........

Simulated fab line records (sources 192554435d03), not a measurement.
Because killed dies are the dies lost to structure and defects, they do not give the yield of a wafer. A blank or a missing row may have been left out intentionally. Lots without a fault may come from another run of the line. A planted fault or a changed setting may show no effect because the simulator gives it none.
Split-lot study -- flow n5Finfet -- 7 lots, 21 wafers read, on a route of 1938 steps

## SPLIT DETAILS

........

WORK ORDER: Transcribe the data in full, keeping every detail.

ANSWER SPACE:
Simulated fab line records (sources 192554435d03), not a measurement.
Because killed dies are the dies lost to structure and defects, they do not give the yield of a wafer. A blank or a missing row may have been left out intentionally. Lots without a fault may come from another run of the line. A planted fault or a changed setting may show no effect because the simulator gives it none.
Split-lot study -- flow n5Finfet -- 7 lots, 21 wafers read, on a route of 1938 steps

## SPLIT DETAILS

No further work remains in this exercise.